**Data for review:**
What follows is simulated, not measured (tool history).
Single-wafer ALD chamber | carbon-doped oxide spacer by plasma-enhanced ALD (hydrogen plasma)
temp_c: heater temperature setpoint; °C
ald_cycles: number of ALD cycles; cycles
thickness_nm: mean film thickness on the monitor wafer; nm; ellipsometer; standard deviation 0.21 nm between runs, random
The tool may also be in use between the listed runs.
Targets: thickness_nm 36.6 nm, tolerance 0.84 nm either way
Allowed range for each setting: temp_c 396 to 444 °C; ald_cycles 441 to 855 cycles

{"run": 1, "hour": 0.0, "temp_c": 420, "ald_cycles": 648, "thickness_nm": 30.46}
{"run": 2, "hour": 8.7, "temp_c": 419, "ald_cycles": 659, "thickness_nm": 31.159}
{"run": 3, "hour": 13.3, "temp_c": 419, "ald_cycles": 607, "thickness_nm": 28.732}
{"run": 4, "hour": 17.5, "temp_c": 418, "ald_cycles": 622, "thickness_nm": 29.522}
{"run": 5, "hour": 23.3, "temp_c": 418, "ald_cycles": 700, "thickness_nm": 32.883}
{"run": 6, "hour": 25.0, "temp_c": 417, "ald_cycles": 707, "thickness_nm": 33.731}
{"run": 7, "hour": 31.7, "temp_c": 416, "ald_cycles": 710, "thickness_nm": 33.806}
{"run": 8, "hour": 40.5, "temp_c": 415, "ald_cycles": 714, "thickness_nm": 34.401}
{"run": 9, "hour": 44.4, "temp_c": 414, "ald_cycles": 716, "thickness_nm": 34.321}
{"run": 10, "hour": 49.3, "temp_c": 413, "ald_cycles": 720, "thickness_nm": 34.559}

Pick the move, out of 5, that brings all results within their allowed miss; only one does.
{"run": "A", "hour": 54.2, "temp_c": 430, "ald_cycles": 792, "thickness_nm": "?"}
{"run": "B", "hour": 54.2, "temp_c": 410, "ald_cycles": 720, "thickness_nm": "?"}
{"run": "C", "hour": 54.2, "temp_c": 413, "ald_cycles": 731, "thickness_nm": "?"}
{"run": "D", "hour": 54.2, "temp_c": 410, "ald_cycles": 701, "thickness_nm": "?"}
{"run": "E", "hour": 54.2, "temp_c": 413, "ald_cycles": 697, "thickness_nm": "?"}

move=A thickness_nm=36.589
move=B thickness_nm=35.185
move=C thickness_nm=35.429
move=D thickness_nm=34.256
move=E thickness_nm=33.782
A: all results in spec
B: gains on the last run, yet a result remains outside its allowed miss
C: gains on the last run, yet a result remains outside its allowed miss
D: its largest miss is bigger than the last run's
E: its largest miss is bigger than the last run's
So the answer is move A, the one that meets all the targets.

**Work order:** Please give an exact copy of the entries above, from the line with "Pick the move, out" down to the line with "E: its largest", inclusive, and nothing else.

**Task solution:**
Pick the move, out of 5, that brings all results within their allowed miss; only one does.
{"run": "A", "hour": 54.2, "temp_c": 430, "ald_cycles": 792, "thickness_nm": "?"}
{"run": "B", "hour": 54.2, "temp_c": 410, "ald_cycles": 720, "thickness_nm": "?"}
{"run": "C", "hour": 54.2, "temp_c": 413, "ald_cycles": 731, "thickness_nm": "?"}
{"run": "D", "hour": 54.2, "temp_c": 410, "ald_cycles": 701, "thickness_nm": "?"}
{"run": "E", "hour": 54.2, "temp_c": 413, "ald_cycles": 697, "thickness_nm": "?"}

move=A thickness_nm=36.589
move=B thickness_nm=35.185
move=C thickness_nm=35.429
move=D thickness_nm=34.256
move=E thickness_nm=33.782
A: all results in spec
B: gains on the last run, yet a result remains outside its allowed miss
C: gains on the last run, yet a result remains outside its allowed miss
D: its largest miss is bigger than the last run's
E: its largest miss is bigger than the last run's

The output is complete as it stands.